Dataset content
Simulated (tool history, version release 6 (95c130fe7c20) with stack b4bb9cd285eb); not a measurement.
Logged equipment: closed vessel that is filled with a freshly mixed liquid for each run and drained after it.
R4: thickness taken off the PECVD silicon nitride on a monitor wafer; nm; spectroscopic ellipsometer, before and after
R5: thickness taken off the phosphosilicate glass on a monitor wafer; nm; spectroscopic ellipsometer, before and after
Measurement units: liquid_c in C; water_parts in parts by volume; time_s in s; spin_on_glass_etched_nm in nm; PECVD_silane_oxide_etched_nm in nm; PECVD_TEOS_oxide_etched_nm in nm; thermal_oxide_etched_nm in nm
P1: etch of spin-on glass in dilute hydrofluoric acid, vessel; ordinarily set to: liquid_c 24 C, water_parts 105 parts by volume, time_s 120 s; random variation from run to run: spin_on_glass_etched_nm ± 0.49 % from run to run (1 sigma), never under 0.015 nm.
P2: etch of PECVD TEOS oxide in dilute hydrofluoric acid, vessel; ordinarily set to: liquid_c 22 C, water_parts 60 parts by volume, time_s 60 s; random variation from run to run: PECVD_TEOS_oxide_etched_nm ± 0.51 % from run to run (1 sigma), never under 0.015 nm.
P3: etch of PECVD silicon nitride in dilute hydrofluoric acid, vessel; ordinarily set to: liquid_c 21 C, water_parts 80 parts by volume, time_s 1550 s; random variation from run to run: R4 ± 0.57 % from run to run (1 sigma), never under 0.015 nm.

Brief
Retype every entry, keeping each character as it was.

Solution
Simulated (tool history, version release 6 (95c130fe7c20) with stack b4bb9cd285eb); not a measurement.
Logged equipment: closed vessel that is filled with a freshly mixed liquid for each run and drained after it.
R4: thickness taken off the PECVD silicon nitride on a monitor wafer; nm; spectroscopic ellipsometer, before and after
R5: thickness taken off the phosphosilicate glass on a monitor wafer; nm; spectroscopic ellipsometer, before and after
Measurement units: liquid_c in C; water_parts in parts by volume; time_s in s; spin_on_glass_etched_nm in nm; PECVD_silane_oxide_etched_nm in nm; PECVD_TEOS_oxide_etched_nm in nm; thermal_oxide_etched_nm in nm
P1: etch of spin-on glass in dilute hydrofluoric acid, vessel; ordinarily set to: liquid_c 24 C, water_parts 105 parts by volume, time_s 120 s; random variation from run to run: spin_on_glass_etched_nm ± 0.49 % from run to run (1 sigma), never under 0.015 nm.
P2: etch of PECVD TEOS oxide in dilute hydrofluoric acid, vessel; ordinarily set to: liquid_c 22 C, water_parts 60 parts by volume, time_s 60 s; random variation from run to run: PECVD_TEOS_oxide_etched_nm ± 0.51 % from run to run (1 sigma), never under 0.015 nm.
P3: etch of PECVD silicon nitride in dilute hydrofluoric acid, vessel; ordinarily set to: liquid_c 21 C, water_parts 80 parts by volume, time_s 1550 s; random variation from run to run: R4 ± 0.57 % from run to run (1 sigma), never under 0.015 nm.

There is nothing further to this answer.